Work instruction:
How do the lines below between the ones holding "2. Look over the whole field of view." and "[status] finished", inclusive, read? Give them again exactly, with no other lines.

Provided data:
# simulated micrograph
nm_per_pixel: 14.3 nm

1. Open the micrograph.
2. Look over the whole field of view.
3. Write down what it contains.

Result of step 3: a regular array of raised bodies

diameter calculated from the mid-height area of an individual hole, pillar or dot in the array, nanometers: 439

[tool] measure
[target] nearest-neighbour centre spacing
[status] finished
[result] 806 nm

Answer box:
2. Look over the whole field of view.
3. Write down what it contains.

Result of step 3: a regular array of raised bodies

diameter calculated from the mid-height area of an individual hole, pillar or dot in the array, nanometers: 439

[tool] measure
[target] nearest-neighbour centre spacing
[status] finished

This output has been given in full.